### Given entries
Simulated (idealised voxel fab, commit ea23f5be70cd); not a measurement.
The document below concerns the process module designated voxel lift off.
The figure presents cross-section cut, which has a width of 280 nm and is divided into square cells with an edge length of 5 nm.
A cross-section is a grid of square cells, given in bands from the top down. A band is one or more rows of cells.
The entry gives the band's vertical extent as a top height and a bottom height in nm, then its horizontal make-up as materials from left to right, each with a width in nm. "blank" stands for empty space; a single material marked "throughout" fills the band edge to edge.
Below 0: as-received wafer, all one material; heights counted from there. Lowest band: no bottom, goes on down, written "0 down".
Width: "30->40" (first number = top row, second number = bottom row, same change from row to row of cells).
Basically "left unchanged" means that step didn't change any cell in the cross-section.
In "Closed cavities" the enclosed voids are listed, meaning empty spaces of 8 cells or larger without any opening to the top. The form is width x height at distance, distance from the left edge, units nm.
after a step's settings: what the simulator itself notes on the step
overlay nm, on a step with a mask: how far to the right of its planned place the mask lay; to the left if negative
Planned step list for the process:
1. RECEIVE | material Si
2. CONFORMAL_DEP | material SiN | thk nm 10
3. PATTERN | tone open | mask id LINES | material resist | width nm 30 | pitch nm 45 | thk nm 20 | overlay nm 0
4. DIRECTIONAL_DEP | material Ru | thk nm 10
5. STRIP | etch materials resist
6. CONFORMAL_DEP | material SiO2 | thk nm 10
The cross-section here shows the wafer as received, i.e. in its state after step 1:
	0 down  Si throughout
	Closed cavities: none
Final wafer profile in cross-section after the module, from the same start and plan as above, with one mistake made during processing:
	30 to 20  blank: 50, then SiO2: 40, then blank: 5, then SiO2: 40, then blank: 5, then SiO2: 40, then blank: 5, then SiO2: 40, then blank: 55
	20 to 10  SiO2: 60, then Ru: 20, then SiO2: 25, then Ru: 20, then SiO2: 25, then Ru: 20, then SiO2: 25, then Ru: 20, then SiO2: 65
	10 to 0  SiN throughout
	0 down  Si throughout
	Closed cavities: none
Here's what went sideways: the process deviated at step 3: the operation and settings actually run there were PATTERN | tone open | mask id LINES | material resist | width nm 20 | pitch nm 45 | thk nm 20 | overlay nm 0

### Work instruction
Please copy only the lines between the first line of the entries and the line with "The cross-section here", keeping those two end lines as well, exactly as written.

### Your response
Simulated (idealised voxel fab, commit ea23f5be70cd); not a measurement.
The document below concerns the process module designated voxel lift off.
The figure presents cross-section cut, which has a width of 280 nm and is divided into square cells with an edge length of 5 nm.
A cross-section is a grid of square cells, given in bands from the top down. A band is one or more rows of cells.
The entry gives the band's vertical extent as a top height and a bottom height in nm, then its horizontal make-up as materials from left to right, each with a width in nm. "blank" stands for empty space; a single material marked "throughout" fills the band edge to edge.
Below 0: as-received wafer, all one material; heights counted from there. Lowest band: no bottom, goes on down, written "0 down".
Width: "30->40" (first number = top row, second number = bottom row, same change from row to row of cells).
Basically "left unchanged" means that step didn't change any cell in the cross-section.
In "Closed cavities" the enclosed voids are listed, meaning empty spaces of 8 cells or larger without any opening to the top. The form is width x height at distance, distance from the left edge, units nm.
after a step's settings: what the simulator itself notes on the step
overlay nm, on a step with a mask: how far to the right of its planned place the mask lay; to the left if negative
Planned step list for the process:
1. RECEIVE | material Si
2. CONFORMAL_DEP | material SiN | thk nm 10
3. PATTERN | tone open | mask id LINES | material resist | width nm 30 | pitch nm 45 | thk nm 20 | overlay nm 0
4. DIRECTIONAL_DEP | material Ru | thk nm 10
5. STRIP | etch materials resist
6. CONFORMAL_DEP | material SiO2 | thk nm 10
The cross-section here shows the wafer as received, i.e. in its state after step 1:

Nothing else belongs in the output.